[Start of Attachment]
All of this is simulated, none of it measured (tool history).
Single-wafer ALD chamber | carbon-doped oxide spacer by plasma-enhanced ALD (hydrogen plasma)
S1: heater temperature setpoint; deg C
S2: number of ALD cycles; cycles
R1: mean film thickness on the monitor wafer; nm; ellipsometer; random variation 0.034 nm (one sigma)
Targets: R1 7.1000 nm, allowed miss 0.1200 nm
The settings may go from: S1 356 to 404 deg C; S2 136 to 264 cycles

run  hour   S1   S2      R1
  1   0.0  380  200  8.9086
[End of Attachment]

Output the listing above word for word.

All of this is simulated, none of it measured (tool history).
Single-wafer ALD chamber | carbon-doped oxide spacer by plasma-enhanced ALD (hydrogen plasma)
S1: heater temperature setpoint; deg C
S2: number of ALD cycles; cycles
R1: mean film thickness on the monitor wafer; nm; ellipsometer; random variation 0.034 nm (one sigma)
Targets: R1 7.1000 nm, allowed miss 0.1200 nm
The settings may go from: S1 356 to 404 deg C; S2 136 to 264 cycles

run  hour   S1   S2      R1
  1   0.0  380  200  8.9086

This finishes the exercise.